== Given records ==

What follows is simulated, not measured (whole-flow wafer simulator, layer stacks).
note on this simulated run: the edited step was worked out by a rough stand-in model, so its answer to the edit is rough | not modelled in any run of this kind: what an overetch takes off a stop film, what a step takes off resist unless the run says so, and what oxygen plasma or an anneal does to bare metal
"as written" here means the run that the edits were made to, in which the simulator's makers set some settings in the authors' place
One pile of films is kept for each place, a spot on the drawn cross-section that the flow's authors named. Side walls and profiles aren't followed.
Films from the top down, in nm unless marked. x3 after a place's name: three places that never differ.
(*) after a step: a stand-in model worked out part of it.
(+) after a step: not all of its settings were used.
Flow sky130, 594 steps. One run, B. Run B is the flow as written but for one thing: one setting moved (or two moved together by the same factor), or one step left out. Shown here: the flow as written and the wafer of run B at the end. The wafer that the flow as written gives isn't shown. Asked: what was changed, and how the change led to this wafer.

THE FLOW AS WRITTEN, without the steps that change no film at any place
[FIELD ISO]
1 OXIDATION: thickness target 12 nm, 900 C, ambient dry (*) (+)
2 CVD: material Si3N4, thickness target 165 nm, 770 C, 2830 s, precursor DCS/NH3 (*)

===

Nothing but an exact copy of the lines from the start of the entries through the line containing "note on this" belongs in the response.

» **Task answer**
What follows is simulated, not measured (whole-flow wafer simulator, layer stacks).
note on this simulated run: the edited step was worked out by a rough stand-in model, so its answer to the edit is rough | not modelled in any run of this kind: what an overetch takes off a stop film, what a step takes off resist unless the run says so, and what oxygen plasma or an anneal does to bare metal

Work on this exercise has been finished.